▶ [Work task] Your answer should be the entries, repeated exactly.

▶ [Data shown]
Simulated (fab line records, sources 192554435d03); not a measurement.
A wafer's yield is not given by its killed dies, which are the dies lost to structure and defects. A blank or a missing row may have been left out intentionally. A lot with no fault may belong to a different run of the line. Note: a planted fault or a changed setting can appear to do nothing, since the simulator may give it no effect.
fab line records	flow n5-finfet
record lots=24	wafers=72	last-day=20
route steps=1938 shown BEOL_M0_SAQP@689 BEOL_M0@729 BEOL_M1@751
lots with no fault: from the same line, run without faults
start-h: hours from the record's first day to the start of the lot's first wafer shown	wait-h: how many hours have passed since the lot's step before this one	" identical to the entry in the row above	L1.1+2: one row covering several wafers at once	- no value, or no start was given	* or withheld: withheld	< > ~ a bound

▶ [Exercise answer]
Simulated (fab line records, sources 192554435d03); not a measurement.
A wafer's yield is not given by its killed dies, which are the dies lost to structure and defects. A blank or a missing row may have been left out intentionally. A lot with no fault may belong to a different run of the line. Note: a planted fault or a changed setting can appear to do nothing, since the simulator may give it no effect.
fab line records	flow n5-finfet
record lots=24	wafers=72	last-day=20
route steps=1938 shown BEOL_M0_SAQP@689 BEOL_M0@729 BEOL_M1@751
lots with no fault: from the same line, run without faults
start-h: hours from the record's first day to the start of the lot's first wafer shown	wait-h: how many hours have passed since the lot's step before this one	" identical to the entry in the row above	L1.1+2: one row covering several wafers at once	- no value, or no start was given	* or withheld: withheld	< > ~ a bound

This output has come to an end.